Exercise:
Copy out the records that appear below, exactly as each one reads.

■ ■ ■ ■ ■ ■ ■

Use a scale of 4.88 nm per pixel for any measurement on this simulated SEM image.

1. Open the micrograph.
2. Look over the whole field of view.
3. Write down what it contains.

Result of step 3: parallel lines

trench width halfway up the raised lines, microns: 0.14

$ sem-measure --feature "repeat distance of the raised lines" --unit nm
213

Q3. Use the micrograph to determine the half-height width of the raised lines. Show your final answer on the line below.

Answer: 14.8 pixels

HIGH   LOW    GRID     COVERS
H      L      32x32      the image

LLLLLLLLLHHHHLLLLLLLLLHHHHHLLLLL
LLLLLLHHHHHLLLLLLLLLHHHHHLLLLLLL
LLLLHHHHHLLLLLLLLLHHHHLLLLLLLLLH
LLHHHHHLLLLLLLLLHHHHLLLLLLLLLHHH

■ ■ ■ ■ ■ ■ ■

Exercise answer:
Use a scale of 4.88 nm per pixel for any measurement on this simulated SEM image.

1. Open the micrograph.
2. Look over the whole field of view.
3. Write down what it contains.

Result of step 3: parallel lines

trench width halfway up the raised lines, microns: 0.14

$ sem-measure --feature "repeat distance of the raised lines" --unit nm
213

Q3. Use the micrograph to determine the half-height width of the raised lines. Show your final answer on the line below.

Answer: 14.8 pixels

HIGH   LOW    GRID     COVERS
H      L      32x32      the image

LLLLLLLLLHHHHLLLLLLLLLHHHHHLLLLL
LLLLLLHHHHHLLLLLLLLLHHHHHLLLLLLL
LLLLHHHHHLLLLLLLLLHHHHLLLLLLLLLH
LLHHHHHLLLLLLLLLHHHHLLLLLLLLLHHH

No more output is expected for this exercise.